=== WORK REQUEST ===
Go through the listing below from its first line and repeat each line exactly, ending at the line containing "Answer: holes" and including it.

※
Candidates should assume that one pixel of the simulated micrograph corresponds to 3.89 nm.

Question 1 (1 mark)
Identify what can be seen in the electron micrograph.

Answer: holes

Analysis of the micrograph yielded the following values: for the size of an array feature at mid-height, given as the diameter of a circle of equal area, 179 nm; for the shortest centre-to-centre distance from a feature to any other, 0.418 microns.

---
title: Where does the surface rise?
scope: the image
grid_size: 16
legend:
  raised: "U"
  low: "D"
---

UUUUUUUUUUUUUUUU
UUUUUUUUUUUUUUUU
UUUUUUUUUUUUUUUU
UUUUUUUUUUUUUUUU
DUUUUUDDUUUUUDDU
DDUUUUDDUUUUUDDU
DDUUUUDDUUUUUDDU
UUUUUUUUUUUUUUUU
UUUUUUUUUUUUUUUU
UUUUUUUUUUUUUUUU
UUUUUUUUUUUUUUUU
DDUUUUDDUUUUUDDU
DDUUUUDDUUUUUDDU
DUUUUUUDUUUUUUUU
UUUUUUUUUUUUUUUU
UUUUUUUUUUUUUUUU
※

=== ANSWER SPACE ===
Candidates should assume that one pixel of the simulated micrograph corresponds to 3.89 nm.

Question 1 (1 mark)
Identify what can be seen in the electron micrograph.

Answer: holes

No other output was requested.